[[ Information given, beginning ]]
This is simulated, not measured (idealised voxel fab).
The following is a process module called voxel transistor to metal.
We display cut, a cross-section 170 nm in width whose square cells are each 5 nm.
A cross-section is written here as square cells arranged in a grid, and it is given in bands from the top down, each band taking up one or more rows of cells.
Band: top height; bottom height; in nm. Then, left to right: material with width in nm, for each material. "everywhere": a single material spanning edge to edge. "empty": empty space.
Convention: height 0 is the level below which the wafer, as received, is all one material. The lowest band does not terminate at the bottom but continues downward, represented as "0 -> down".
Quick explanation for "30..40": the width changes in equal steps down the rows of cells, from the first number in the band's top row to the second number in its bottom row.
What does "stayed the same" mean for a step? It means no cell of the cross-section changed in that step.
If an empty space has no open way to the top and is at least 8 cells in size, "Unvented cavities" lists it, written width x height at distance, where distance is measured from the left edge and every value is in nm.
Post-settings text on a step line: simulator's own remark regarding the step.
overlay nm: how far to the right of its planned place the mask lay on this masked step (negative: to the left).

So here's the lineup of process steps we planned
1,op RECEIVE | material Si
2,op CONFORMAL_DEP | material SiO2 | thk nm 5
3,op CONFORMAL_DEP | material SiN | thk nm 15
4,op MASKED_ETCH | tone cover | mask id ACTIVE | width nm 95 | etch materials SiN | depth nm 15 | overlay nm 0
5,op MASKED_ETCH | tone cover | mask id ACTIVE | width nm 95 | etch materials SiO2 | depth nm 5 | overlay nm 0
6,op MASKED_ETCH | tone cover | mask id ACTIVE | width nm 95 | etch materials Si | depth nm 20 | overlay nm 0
[[ Information given, end ]]

Activity:
From the listing above, return the lines starting at the one with "1,op RECEIVE | material Si" and ending at the one with "5,op MASKED_ETCH |", both kept, exactly as they appear and nothing more.

Response area:
1,op RECEIVE | material Si
2,op CONFORMAL_DEP | material SiO2 | thk nm 5
3,op CONFORMAL_DEP | material SiN | thk nm 15
4,op MASKED_ETCH | tone cover | mask id ACTIVE | width nm 95 | etch materials SiN | depth nm 15 | overlay nm 0
5,op MASKED_ETCH | tone cover | mask id ACTIVE | width nm 95 | etch materials SiO2 | depth nm 5 | overlay nm 0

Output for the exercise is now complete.